All lines from the opening of the data to the line containing "L382.1 | can't" must be returned unchanged, and only those lines.

= = = = = = =
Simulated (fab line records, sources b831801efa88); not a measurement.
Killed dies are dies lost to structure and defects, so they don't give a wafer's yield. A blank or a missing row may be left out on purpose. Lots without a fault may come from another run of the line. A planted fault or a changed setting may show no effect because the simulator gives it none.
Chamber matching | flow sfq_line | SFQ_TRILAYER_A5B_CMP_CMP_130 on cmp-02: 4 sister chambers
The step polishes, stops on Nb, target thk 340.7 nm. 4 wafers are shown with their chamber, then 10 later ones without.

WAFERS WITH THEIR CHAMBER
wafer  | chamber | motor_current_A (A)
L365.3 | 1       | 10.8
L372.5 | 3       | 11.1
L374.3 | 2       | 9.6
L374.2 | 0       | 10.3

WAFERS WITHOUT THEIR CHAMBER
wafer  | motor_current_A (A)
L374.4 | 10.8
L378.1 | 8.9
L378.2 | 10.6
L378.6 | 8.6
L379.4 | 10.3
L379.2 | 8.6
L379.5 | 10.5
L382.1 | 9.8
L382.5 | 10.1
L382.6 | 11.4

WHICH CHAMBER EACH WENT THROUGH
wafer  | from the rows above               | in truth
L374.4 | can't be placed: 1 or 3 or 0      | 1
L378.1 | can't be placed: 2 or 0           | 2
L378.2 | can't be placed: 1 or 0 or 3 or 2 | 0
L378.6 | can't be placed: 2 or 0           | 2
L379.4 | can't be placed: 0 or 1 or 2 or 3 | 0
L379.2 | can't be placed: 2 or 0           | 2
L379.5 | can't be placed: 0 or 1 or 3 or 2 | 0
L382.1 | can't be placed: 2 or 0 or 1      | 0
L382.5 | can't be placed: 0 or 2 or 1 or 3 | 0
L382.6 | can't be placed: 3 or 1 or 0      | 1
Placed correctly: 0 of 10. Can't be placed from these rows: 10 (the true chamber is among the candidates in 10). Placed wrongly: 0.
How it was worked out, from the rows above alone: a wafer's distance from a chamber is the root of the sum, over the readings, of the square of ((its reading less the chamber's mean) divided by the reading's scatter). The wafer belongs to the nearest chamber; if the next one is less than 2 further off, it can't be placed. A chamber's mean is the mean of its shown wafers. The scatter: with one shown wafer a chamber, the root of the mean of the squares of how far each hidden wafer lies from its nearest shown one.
= = = = = = =

* Answer box:
Simulated (fab line records, sources b831801efa88); not a measurement.
Killed dies are dies lost to structure and defects, so they don't give a wafer's yield. A blank or a missing row may be left out on purpose. Lots without a fault may come from another run of the line. A planted fault or a changed setting may show no effect because the simulator gives it none.
Chamber matching | flow sfq_line | SFQ_TRILAYER_A5B_CMP_CMP_130 on cmp-02: 4 sister chambers
The step polishes, stops on Nb, target thk 340.7 nm. 4 wafers are shown with their chamber, then 10 later ones without.

WAFERS WITH THEIR CHAMBER
wafer  | chamber | motor_current_A (A)
L365.3 | 1       | 10.8
L372.5 | 3       | 11.1
L374.3 | 2       | 9.6
L374.2 | 0       | 10.3

WAFERS WITHOUT THEIR CHAMBER
wafer  | motor_current_A (A)
L374.4 | 10.8
L378.1 | 8.9
L378.2 | 10.6
L378.6 | 8.6
L379.4 | 10.3
L379.2 | 8.6
L379.5 | 10.5
L382.1 | 9.8
L382.5 | 10.1
L382.6 | 11.4

WHICH CHAMBER EACH WENT THROUGH
wafer  | from the rows above               | in truth
L374.4 | can't be placed: 1 or 3 or 0      | 1
L378.1 | can't be placed: 2 or 0           | 2
L378.2 | can't be placed: 1 or 0 or 3 or 2 | 0
L378.6 | can't be placed: 2 or 0           | 2
L379.4 | can't be placed: 0 or 1 or 2 or 3 | 0
L379.2 | can't be placed: 2 or 0           | 2
L379.5 | can't be placed: 0 or 1 or 3 or 2 | 0
L382.1 | can't be placed: 2 or 0 or 1      | 0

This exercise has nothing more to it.